____ GIVEN DATA
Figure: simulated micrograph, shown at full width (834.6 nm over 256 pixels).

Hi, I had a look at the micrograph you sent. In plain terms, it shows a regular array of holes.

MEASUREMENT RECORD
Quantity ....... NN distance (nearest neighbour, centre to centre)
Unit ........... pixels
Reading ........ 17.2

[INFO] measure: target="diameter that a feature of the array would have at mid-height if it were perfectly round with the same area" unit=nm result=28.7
________

▶ _TASK ITEM_
Would you copy out exactly the lines above that start at the one containing "Hi, I had a" and end at the one containing "Reading ........ 17.2", inclusive?

▶ _ANSWER AREA_
Hi, I had a look at the micrograph you sent. In plain terms, it shows a regular array of holes.

MEASUREMENT RECORD
Quantity ....... NN distance (nearest neighbour, centre to centre)
Unit ........... pixels
Reading ........ 17.2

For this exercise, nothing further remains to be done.